* _Records provided_:
§

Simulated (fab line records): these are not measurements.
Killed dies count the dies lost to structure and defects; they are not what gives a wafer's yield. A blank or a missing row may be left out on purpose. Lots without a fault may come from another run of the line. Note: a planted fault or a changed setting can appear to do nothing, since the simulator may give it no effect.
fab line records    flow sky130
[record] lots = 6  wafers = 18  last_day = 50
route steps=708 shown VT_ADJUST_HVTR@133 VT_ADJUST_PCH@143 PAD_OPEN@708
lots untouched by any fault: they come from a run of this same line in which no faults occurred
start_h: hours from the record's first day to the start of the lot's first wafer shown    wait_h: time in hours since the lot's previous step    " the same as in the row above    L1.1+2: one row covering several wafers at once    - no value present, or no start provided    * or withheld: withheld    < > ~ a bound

§

* _Brief_: Keep to the lines above, from the first one through the line where "lots untouched by" appears, and copy them exactly.

* _Response box_:
Simulated (fab line records): these are not measurements.
Killed dies count the dies lost to structure and defects; they are not what gives a wafer's yield. A blank or a missing row may be left out on purpose. Lots without a fault may come from another run of the line. Note: a planted fault or a changed setting can appear to do nothing, since the simulator may give it no effect.
fab line records    flow sky130
[record] lots = 6  wafers = 18  last_day = 50
route steps=708 shown VT_ADJUST_HVTR@133 VT_ADJUST_PCH@143 PAD_OPEN@708
lots untouched by any fault: they come from a run of this same line in which no faults occurred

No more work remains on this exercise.